[GIVEN DATA]
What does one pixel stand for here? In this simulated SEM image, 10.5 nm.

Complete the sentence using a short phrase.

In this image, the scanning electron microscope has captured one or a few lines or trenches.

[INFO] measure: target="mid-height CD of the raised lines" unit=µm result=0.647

[WORK TASK]
Quote exactly the opening line of the material above and every line after it, up to and including the line that contains "In this image, the".

[WRITTEN SOLUTION]
What does one pixel stand for here? In this simulated SEM image, 10.5 nm.

Complete the sentence using a short phrase.

In this image, the scanning electron microscope has captured one or a few lines or trenches.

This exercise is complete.